What is needed is an exact retyping of the records below, from the first line through the line that contains "A sampling plan".

##### Data extract #####

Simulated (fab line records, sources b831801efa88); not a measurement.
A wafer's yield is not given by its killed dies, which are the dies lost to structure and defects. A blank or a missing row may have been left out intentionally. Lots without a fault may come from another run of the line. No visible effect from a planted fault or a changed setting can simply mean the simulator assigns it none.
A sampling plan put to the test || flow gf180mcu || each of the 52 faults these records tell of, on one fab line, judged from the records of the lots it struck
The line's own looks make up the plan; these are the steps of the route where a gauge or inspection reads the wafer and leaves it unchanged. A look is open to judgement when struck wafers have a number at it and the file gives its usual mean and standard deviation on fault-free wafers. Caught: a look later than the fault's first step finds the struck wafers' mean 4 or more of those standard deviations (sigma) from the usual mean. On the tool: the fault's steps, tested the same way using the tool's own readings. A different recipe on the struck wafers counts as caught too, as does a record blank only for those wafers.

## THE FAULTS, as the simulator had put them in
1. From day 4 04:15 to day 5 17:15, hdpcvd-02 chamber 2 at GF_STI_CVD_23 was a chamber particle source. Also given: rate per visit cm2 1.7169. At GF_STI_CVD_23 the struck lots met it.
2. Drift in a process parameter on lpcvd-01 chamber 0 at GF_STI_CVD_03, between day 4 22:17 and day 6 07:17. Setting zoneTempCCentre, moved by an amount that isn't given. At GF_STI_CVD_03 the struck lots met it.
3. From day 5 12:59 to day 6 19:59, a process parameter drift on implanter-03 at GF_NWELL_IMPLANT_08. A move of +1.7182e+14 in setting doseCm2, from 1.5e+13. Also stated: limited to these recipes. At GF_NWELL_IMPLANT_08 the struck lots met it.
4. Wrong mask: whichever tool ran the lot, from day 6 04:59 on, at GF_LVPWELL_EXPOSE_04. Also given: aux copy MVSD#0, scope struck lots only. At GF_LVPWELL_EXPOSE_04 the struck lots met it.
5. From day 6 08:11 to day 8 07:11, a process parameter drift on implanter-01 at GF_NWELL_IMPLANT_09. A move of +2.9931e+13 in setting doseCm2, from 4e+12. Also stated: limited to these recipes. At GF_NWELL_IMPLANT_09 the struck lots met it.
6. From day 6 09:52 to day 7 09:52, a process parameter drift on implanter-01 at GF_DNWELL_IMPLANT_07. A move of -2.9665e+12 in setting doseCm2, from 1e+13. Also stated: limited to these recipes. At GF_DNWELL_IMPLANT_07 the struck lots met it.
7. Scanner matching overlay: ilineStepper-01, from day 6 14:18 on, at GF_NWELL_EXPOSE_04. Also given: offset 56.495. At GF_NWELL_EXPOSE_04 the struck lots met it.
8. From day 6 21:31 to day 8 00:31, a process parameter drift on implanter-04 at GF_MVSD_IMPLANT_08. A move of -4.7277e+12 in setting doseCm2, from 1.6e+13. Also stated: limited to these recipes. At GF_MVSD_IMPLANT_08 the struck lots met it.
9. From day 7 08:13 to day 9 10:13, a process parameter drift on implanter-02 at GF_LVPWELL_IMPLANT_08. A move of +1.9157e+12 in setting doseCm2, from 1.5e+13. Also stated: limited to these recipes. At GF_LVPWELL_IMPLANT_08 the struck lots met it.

#####

### Exercise answer
Simulated (fab line records, sources b831801efa88); not a measurement.
A wafer's yield is not given by its killed dies, which are the dies lost to structure and defects. A blank or a missing row may have been left out intentionally. Lots without a fault may come from another run of the line. No visible effect from a planted fault or a changed setting can simply mean the simulator assigns it none.
A sampling plan put to the test || flow gf180mcu || each of the 52 faults these records tell of, on one fab line, judged from the records of the lots it struck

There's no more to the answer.